◆ BRIEF
Return the data below exactly, stopping after the line with "Annotation: empty 70, Ti".

◆ RECORD EXCERPTS
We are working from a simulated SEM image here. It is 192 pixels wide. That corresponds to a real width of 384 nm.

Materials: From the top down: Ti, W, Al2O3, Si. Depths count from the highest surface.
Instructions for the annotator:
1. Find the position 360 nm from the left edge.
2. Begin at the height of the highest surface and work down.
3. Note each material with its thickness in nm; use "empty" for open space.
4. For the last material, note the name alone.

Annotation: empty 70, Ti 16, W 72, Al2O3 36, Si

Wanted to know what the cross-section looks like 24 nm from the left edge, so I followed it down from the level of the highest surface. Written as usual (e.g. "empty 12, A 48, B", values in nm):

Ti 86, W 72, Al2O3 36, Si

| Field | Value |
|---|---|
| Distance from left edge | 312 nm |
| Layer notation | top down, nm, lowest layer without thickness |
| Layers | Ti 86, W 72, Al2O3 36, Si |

◆ RESULT
We are working from a simulated SEM image here. It is 192 pixels wide. That corresponds to a real width of 384 nm.

Materials: From the top down: Ti, W, Al2O3, Si. Depths count from the highest surface.
Instructions for the annotator:
1. Find the position 360 nm from the left edge.
2. Begin at the height of the highest surface and work down.
3. Note each material with its thickness in nm; use "empty" for open space.
4. For the last material, note the name alone.

Annotation: empty 70, Ti 16, W 72, Al2O3 36, Si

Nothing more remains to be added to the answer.